◆ **EXERCISE**:
Look through the data below for the line with "Given before the" and the line with "Run by run, hidden", then output those two and all lines in between, exactly as written.

#### RECORD EXTRACTS

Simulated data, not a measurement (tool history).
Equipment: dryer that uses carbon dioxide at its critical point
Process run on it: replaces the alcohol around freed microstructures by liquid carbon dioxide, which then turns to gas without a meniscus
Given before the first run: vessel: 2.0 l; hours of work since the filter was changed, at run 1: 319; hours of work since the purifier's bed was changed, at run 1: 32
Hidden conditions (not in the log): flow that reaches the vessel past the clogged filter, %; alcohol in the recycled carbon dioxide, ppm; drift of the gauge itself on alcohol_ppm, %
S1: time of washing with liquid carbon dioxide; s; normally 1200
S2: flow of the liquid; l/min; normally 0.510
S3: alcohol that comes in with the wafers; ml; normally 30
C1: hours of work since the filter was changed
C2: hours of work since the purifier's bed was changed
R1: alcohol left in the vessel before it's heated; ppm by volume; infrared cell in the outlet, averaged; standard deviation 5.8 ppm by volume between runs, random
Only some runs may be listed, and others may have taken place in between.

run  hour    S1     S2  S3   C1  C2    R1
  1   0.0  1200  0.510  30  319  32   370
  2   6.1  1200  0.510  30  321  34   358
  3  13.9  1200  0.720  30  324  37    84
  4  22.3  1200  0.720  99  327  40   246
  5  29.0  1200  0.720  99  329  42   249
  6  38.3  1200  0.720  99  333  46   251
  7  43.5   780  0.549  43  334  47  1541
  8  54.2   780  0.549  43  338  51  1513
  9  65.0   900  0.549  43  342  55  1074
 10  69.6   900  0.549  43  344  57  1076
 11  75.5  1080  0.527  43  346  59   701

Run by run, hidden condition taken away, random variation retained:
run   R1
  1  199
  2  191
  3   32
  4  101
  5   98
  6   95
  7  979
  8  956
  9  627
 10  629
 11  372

########

◆ **WRITTEN ANSWER**:
Given before the first run: vessel: 2.0 l; hours of work since the filter was changed, at run 1: 319; hours of work since the purifier's bed was changed, at run 1: 32
Hidden conditions (not in the log): flow that reaches the vessel past the clogged filter, %; alcohol in the recycled carbon dioxide, ppm; drift of the gauge itself on alcohol_ppm, %
S1: time of washing with liquid carbon dioxide; s; normally 1200
S2: flow of the liquid; l/min; normally 0.510
S3: alcohol that comes in with the wafers; ml; normally 30
C1: hours of work since the filter was changed
C2: hours of work since the purifier's bed was changed
R1: alcohol left in the vessel before it's heated; ppm by volume; infrared cell in the outlet, averaged; standard deviation 5.8 ppm by volume between runs, random
Only some runs may be listed, and others may have taken place in between.

run  hour    S1     S2  S3   C1  C2    R1
  1   0.0  1200  0.510  30  319  32   370
  2   6.1  1200  0.510  30  321  34   358
  3  13.9  1200  0.720  30  324  37    84
  4  22.3  1200  0.720  99  327  40   246
  5  29.0  1200  0.720  99  329  42   249
  6  38.3  1200  0.720  99  333  46   251
  7  43.5   780  0.549  43  334  47  1541
  8  54.2   780  0.549  43  338  51  1513
  9  65.0   900  0.549  43  342  55  1074
 10  69.6   900  0.549  43  344  57  1076
 11  75.5  1080  0.527  43  346  59   701

Run by run, hidden condition taken away, random variation retained:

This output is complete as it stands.